══ Extracted data

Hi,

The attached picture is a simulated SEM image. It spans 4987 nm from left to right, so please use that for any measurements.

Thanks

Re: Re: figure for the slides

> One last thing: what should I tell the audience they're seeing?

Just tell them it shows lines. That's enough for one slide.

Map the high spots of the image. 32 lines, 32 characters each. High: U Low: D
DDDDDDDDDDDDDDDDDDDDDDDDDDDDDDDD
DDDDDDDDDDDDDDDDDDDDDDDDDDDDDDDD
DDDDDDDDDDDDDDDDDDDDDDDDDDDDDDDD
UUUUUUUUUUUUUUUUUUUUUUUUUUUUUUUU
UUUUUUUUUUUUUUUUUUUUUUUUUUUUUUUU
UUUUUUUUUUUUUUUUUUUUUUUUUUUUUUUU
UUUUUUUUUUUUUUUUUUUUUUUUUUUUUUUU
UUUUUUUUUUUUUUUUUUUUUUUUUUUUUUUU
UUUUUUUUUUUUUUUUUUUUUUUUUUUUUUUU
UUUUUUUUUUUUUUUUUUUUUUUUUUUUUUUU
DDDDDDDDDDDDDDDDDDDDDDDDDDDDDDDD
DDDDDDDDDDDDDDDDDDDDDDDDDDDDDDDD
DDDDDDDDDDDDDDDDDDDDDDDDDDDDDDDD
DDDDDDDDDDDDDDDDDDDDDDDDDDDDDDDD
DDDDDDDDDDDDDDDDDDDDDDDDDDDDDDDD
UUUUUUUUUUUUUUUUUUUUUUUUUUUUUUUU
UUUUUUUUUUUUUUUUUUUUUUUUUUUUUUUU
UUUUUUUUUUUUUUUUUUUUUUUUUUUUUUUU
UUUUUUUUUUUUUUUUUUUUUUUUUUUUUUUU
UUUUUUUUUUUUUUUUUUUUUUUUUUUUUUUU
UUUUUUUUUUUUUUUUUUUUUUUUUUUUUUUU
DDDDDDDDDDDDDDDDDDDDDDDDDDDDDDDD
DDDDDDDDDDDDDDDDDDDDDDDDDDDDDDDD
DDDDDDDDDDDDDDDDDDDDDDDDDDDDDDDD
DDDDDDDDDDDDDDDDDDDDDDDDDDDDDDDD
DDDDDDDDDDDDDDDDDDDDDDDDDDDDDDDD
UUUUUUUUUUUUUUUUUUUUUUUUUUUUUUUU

════

Task item: Beginning with the first line of the listing above, please write out every line exactly until you reach the line that contains "Just tell them", and include that one too.

Answer area:
Hi,

The attached picture is a simulated SEM image. It spans 4987 nm from left to right, so please use that for any measurements.

Thanks

Re: Re: figure for the slides

> One last thing: what should I tell the audience they're seeing?

Just tell them it shows lines. That's enough for one slide.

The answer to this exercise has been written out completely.